### Work task
Please give back, word for word, each line from the start of the entries through the one in which "A cross-section is" is found.

### Data under study
====================
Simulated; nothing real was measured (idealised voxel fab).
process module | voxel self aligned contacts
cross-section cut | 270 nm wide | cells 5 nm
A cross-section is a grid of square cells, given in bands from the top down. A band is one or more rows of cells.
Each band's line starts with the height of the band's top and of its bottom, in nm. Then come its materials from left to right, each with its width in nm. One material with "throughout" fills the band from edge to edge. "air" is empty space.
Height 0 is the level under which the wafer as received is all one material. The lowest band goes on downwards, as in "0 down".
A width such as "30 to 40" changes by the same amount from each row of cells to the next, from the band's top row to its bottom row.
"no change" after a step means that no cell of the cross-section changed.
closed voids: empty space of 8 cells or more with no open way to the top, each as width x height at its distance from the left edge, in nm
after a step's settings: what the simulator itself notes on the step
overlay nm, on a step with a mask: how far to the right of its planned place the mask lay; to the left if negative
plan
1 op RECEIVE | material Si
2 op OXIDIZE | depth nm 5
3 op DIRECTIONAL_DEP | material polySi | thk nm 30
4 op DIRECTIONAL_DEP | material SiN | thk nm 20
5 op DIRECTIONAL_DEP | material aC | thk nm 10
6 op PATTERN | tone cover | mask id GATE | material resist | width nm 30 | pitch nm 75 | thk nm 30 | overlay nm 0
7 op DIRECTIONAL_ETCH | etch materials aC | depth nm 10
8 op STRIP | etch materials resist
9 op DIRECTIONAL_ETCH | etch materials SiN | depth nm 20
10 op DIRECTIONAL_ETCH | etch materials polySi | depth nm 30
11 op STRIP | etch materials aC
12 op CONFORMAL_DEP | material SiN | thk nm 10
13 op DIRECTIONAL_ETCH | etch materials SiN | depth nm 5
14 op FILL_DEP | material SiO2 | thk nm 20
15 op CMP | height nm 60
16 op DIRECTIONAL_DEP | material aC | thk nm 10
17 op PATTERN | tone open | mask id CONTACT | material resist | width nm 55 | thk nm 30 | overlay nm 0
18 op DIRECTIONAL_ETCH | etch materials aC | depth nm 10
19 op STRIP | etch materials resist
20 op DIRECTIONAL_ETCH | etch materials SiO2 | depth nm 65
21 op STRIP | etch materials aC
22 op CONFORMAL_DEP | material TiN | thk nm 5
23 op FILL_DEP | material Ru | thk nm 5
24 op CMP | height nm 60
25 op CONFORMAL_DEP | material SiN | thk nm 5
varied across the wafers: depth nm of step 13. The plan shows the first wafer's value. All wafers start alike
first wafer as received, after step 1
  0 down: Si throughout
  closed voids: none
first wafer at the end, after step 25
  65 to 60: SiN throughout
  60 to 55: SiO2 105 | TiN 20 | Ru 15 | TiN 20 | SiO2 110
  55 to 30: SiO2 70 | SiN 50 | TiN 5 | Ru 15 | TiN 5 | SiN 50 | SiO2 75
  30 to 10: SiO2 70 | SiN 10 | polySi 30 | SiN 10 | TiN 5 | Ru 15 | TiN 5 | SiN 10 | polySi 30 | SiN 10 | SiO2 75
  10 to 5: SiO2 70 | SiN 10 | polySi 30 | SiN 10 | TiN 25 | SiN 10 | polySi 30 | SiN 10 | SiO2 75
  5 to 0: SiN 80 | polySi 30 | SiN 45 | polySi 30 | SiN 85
====================

### Result
Simulated; nothing real was measured (idealised voxel fab).
process module | voxel self aligned contacts
cross-section cut | 270 nm wide | cells 5 nm
A cross-section is a grid of square cells, given in bands from the top down. A band is one or more rows of cells.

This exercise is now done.